__Assigned task__
Find "Average over the" and "L468;;ilineStepper-02 ch 0, day 13 08:55" in the records below. Copy the lines holding them and every line between, exactly, and no others.

(Excerpted records Opens)

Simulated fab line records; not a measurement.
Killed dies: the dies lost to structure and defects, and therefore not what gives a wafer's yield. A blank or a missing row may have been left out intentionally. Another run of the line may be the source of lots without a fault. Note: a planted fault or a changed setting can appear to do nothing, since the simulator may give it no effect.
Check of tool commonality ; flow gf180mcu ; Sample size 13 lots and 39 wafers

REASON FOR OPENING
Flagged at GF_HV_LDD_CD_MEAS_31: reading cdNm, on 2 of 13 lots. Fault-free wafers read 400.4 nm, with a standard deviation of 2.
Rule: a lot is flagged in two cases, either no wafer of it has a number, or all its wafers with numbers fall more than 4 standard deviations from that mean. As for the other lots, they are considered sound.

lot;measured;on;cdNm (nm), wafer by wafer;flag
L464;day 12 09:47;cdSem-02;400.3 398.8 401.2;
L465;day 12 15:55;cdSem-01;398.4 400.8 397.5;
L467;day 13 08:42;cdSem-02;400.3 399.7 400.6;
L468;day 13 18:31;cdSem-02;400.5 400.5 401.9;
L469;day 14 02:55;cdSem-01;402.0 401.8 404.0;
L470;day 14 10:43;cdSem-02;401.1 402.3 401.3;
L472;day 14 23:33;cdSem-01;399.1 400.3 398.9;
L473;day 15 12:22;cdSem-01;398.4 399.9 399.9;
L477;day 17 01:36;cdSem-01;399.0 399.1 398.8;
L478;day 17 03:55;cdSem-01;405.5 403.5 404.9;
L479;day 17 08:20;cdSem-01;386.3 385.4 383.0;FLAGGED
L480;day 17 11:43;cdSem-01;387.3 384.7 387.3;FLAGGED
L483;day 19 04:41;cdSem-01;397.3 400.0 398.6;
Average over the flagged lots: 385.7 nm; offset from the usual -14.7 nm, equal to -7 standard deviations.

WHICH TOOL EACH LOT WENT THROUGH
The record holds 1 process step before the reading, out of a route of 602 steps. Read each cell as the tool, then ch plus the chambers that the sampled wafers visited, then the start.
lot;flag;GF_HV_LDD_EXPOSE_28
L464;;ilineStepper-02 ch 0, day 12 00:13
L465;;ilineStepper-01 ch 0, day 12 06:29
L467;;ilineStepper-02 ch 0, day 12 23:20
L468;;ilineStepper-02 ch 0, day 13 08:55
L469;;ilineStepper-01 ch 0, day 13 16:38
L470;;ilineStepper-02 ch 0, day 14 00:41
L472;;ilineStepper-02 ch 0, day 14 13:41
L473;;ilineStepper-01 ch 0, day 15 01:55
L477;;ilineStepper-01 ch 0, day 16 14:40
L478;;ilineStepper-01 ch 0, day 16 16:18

(Excerpted records Closes)

__Task solution__
Average over the flagged lots: 385.7 nm; offset from the usual -14.7 nm, equal to -7 standard deviations.

WHICH TOOL EACH LOT WENT THROUGH
The record holds 1 process step before the reading, out of a route of 602 steps. Read each cell as the tool, then ch plus the chambers that the sampled wafers visited, then the start.
lot;flag;GF_HV_LDD_EXPOSE_28
L464;;ilineStepper-02 ch 0, day 12 00:13
L465;;ilineStepper-01 ch 0, day 12 06:29
L467;;ilineStepper-02 ch 0, day 12 23:20
L468;;ilineStepper-02 ch 0, day 13 08:55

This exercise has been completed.